[WORK REQUEST] Copy word for word the lines from the start of the records through the line that contains "- N5_GATE_CUT_ETCH_28: etches", both included.

+ + + + +
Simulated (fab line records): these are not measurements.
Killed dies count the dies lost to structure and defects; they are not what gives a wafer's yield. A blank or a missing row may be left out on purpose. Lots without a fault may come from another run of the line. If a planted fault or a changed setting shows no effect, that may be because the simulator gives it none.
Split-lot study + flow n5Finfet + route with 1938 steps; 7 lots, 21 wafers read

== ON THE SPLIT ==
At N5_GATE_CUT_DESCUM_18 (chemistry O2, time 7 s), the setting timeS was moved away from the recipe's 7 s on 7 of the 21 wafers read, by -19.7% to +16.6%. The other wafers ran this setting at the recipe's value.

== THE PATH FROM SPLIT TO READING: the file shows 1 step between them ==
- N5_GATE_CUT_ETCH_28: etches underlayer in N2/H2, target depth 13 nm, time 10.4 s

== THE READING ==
+ + + + +

[EXPECTED ANSWER]
Simulated (fab line records): these are not measurements.
Killed dies count the dies lost to structure and defects; they are not what gives a wafer's yield. A blank or a missing row may be left out on purpose. Lots without a fault may come from another run of the line. If a planted fault or a changed setting shows no effect, that may be because the simulator gives it none.
Split-lot study + flow n5Finfet + route with 1938 steps; 7 lots, 21 wafers read

== ON THE SPLIT ==
At N5_GATE_CUT_DESCUM_18 (chemistry O2, time 7 s), the setting timeS was moved away from the recipe's 7 s on 7 of the 21 wafers read, by -19.7% to +16.6%. The other wafers ran this setting at the recipe's value.

== THE PATH FROM SPLIT TO READING: the file shows 1 step between them ==
- N5_GATE_CUT_ETCH_28: etches underlayer in N2/H2, target depth 13 nm, time 10.4 s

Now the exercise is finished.